### EXCERPTED RECORDS
::::

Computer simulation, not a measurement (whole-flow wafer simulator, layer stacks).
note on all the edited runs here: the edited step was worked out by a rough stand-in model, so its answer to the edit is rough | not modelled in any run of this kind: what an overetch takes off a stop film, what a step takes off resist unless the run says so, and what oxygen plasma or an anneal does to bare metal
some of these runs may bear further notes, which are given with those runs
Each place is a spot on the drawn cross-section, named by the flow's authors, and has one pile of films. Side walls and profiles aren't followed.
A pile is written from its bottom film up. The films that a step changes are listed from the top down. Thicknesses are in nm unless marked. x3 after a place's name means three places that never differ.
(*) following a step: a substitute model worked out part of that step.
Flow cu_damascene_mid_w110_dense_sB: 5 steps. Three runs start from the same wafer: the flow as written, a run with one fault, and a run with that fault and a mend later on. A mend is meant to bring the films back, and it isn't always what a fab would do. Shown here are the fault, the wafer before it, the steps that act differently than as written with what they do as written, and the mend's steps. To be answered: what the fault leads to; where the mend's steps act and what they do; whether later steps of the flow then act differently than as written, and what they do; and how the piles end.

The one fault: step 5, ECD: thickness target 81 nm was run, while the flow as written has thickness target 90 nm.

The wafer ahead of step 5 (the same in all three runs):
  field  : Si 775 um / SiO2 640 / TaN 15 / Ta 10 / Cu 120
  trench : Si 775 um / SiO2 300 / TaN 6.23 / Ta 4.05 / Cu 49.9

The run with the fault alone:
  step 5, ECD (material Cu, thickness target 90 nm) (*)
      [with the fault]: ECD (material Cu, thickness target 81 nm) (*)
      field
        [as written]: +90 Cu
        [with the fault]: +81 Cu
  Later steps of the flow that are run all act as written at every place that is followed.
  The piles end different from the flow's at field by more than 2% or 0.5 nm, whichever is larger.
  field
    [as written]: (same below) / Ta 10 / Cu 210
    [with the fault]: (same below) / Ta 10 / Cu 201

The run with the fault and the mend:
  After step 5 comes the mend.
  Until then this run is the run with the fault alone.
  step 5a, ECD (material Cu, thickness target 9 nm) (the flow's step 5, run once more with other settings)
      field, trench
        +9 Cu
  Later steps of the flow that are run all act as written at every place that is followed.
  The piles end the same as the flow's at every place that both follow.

::::

Emit, unaltered, the lines from the top of the listing down through the line that holds "Each place is"; emit nothing else.

Computer simulation, not a measurement (whole-flow wafer simulator, layer stacks).
note on all the edited runs here: the edited step was worked out by a rough stand-in model, so its answer to the edit is rough | not modelled in any run of this kind: what an overetch takes off a stop film, what a step takes off resist unless the run says so, and what oxygen plasma or an anneal does to bare metal
some of these runs may bear further notes, which are given with those runs
Each place is a spot on the drawn cross-section, named by the flow's authors, and has one pile of films. Side walls and profiles aren't followed.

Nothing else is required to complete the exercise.